──────────

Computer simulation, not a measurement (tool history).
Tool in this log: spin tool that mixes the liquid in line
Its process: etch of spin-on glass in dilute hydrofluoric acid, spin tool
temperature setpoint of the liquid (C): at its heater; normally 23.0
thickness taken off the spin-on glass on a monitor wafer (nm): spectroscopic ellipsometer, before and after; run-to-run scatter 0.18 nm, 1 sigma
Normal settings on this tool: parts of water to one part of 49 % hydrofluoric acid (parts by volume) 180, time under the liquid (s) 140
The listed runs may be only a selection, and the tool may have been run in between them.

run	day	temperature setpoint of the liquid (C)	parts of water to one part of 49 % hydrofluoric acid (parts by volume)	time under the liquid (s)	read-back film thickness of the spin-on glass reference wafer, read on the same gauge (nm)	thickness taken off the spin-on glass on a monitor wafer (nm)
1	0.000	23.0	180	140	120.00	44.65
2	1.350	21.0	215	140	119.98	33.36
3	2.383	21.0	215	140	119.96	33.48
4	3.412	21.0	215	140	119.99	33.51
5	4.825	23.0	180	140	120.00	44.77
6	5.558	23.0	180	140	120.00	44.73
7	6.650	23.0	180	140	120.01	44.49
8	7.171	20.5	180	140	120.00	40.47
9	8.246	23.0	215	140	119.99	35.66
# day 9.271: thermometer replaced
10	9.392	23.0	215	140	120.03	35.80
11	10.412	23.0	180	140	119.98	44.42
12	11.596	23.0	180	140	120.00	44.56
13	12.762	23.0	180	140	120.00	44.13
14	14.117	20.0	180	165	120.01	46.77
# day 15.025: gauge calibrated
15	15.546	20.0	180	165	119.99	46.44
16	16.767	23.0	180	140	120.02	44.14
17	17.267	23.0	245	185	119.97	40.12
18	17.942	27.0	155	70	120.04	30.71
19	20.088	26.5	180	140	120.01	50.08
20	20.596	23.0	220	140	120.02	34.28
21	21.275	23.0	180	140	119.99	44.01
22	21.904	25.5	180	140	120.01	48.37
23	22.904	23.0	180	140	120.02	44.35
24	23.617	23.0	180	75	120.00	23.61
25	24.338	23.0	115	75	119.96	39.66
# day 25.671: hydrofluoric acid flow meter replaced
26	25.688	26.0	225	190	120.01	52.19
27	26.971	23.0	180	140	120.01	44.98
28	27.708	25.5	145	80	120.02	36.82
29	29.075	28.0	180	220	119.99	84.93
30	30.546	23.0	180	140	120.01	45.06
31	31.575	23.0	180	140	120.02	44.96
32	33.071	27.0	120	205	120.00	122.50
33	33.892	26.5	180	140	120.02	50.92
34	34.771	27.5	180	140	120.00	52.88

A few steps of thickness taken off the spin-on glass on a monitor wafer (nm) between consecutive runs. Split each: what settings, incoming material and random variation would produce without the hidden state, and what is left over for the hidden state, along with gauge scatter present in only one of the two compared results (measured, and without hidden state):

──────────

**Action item:**
Could you return, word for word, only the lines running from the first line of the material above to the line that contains "nm, 1 sigma", inclusive?

**Your response:**
Computer simulation, not a measurement (tool history).
Tool in this log: spin tool that mixes the liquid in line
Its process: etch of spin-on glass in dilute hydrofluoric acid, spin tool
temperature setpoint of the liquid (C): at its heater; normally 23.0
thickness taken off the spin-on glass on a monitor wafer (nm): spectroscopic ellipsometer, before and after; run-to-run scatter 0.18 nm, 1 sigma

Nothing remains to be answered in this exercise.